Action item >> Reproduce each line from the first in the data through the line that contains "## 1. WHAT WENT WRONG" exactly; give nothing else.

Supplied material >>
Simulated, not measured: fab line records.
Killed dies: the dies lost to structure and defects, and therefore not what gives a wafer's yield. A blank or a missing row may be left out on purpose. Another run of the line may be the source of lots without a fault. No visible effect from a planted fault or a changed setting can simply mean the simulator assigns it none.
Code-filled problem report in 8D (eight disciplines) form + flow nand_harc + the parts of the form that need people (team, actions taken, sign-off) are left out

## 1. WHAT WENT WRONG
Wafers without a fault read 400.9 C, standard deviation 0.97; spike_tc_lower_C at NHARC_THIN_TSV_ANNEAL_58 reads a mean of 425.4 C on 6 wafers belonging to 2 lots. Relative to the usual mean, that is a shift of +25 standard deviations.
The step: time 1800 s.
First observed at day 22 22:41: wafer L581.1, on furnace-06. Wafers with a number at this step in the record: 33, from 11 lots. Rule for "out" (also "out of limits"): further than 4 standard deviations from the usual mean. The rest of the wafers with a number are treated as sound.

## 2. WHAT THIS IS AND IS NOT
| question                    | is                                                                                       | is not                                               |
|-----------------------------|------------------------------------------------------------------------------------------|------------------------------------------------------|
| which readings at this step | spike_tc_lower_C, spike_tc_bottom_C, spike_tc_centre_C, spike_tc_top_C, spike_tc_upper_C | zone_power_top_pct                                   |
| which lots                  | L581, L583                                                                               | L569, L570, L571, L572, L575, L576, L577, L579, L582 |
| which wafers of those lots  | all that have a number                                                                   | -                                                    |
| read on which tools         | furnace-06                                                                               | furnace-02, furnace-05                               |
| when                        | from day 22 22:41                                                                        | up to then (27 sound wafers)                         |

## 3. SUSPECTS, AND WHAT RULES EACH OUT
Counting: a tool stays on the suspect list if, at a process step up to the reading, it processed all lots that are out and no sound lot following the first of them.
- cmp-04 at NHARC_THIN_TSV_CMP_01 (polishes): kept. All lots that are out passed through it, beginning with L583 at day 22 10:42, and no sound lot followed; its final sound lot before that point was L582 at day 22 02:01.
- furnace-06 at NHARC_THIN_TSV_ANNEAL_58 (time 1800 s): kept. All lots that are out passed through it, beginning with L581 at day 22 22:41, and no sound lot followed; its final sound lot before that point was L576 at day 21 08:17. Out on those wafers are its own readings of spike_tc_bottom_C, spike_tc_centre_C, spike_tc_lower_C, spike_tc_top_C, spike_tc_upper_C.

Written response >>
Simulated, not measured: fab line records.
Killed dies: the dies lost to structure and defects, and therefore not what gives a wafer's yield. A blank or a missing row may be left out on purpose. Another run of the line may be the source of lots without a fault. No visible effect from a planted fault or a changed setting can simply mean the simulator assigns it none.
Code-filled problem report in 8D (eight disciplines) form + flow nand_harc + the parts of the form that need people (team, actions taken, sign-off) are left out

## 1. WHAT WENT WRONG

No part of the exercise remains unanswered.